◆ **SUPPLIED INFORMATION**
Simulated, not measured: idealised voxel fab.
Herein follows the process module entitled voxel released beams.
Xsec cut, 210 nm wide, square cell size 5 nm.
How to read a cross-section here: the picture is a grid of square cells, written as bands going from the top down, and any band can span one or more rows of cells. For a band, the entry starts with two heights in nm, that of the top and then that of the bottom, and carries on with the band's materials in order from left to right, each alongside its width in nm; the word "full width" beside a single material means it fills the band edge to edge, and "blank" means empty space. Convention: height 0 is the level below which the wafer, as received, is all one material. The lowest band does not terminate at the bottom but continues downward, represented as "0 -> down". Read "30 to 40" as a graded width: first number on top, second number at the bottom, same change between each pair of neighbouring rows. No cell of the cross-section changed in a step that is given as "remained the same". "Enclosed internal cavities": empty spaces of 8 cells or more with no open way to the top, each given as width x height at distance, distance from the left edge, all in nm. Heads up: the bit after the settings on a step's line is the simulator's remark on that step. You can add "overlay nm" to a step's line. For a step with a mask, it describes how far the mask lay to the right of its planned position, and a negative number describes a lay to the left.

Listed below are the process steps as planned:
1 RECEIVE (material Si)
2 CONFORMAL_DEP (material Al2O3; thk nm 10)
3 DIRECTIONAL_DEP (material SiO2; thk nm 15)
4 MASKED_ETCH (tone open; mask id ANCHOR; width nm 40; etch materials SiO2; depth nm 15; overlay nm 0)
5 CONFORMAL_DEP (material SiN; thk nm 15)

◆ **ASSIGNED TASK**
Look through the material above and print exactly the lines from the one containing "3 DIRECTIONAL_DEP (material SiO2; thk nm 15)" to the one containing "4 MASKED_ETCH (tone", both included, and nothing more.

◆ **RESPONSE**
3 DIRECTIONAL_DEP (material SiO2; thk nm 15)
4 MASKED_ETCH (tone open; mask id ANCHOR; width nm 40; etch materials SiO2; depth nm 15; overlay nm 0)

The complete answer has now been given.